————
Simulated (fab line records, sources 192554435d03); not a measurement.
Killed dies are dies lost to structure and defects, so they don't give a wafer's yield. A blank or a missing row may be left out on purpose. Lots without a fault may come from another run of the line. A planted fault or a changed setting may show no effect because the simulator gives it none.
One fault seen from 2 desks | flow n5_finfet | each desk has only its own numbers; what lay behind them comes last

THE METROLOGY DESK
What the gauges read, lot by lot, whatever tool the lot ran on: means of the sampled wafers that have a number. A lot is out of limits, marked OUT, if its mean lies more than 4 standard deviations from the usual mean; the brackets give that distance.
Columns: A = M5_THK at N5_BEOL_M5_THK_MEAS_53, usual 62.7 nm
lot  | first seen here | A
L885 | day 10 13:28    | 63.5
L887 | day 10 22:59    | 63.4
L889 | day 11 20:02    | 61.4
————

ACTION ITEM: With nothing left out, output the whole listing exactly.

TASK RESULT:
Simulated (fab line records, sources 192554435d03); not a measurement.
Killed dies are dies lost to structure and defects, so they don't give a wafer's yield. A blank or a missing row may be left out on purpose. Lots without a fault may come from another run of the line. A planted fault or a changed setting may show no effect because the simulator gives it none.
One fault seen from 2 desks | flow n5_finfet | each desk has only its own numbers; what lay behind them comes last

THE METROLOGY DESK
What the gauges read, lot by lot, whatever tool the lot ran on: means of the sampled wafers that have a number. A lot is out of limits, marked OUT, if its mean lies more than 4 standard deviations from the usual mean; the brackets give that distance.
Columns: A = M5_THK at N5_BEOL_M5_THK_MEAS_53, usual 62.7 nm
lot  | first seen here | A
L885 | day 10 13:28    | 63.5
L887 | day 10 22:59    | 63.4
L889 | day 11 20:02    | 61.4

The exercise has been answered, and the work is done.